■ Work task
The expected result is the material below, reproduced exactly from its first line through the line containing "the cross-section changed.".

■ Information
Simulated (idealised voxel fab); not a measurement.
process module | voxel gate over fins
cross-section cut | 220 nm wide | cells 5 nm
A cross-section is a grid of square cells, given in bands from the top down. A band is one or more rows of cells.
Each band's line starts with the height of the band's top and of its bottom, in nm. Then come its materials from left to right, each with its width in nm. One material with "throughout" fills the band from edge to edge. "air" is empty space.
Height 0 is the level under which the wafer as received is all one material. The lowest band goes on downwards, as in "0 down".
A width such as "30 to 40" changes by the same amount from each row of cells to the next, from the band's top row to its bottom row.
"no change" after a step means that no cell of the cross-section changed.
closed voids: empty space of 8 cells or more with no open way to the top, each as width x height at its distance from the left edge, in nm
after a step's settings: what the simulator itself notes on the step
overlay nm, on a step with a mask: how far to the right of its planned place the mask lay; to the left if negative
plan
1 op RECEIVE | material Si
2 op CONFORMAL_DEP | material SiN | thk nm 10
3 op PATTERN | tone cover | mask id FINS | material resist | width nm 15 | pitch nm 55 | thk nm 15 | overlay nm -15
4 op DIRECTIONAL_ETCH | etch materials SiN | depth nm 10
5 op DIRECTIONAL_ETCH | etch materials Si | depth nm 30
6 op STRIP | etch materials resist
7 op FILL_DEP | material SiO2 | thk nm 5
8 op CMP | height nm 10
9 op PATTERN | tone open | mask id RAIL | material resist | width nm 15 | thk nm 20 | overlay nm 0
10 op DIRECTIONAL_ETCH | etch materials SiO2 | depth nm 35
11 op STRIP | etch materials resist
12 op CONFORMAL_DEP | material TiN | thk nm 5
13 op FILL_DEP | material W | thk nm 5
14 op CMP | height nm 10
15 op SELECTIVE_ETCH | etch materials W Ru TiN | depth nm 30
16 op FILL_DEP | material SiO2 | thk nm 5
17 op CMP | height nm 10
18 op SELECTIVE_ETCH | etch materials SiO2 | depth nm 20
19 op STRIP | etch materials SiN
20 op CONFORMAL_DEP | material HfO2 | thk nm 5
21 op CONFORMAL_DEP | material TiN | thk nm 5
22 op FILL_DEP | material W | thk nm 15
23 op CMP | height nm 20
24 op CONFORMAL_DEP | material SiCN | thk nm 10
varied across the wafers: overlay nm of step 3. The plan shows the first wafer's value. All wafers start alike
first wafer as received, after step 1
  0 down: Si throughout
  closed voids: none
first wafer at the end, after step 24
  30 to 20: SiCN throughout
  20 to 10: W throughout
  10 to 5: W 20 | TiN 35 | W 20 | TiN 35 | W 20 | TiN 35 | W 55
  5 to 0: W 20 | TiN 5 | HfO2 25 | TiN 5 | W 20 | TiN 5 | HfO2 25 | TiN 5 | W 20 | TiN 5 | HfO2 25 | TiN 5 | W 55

■ Task answer
Simulated (idealised voxel fab); not a measurement.
process module | voxel gate over fins
cross-section cut | 220 nm wide | cells 5 nm
A cross-section is a grid of square cells, given in bands from the top down. A band is one or more rows of cells.
Each band's line starts with the height of the band's top and of its bottom, in nm. Then come its materials from left to right, each with its width in nm. One material with "throughout" fills the band from edge to edge. "air" is empty space.
Height 0 is the level under which the wafer as received is all one material. The lowest band goes on downwards, as in "0 down".
A width such as "30 to 40" changes by the same amount from each row of cells to the next, from the band's top row to its bottom row.
"no change" after a step means that no cell of the cross-section changed.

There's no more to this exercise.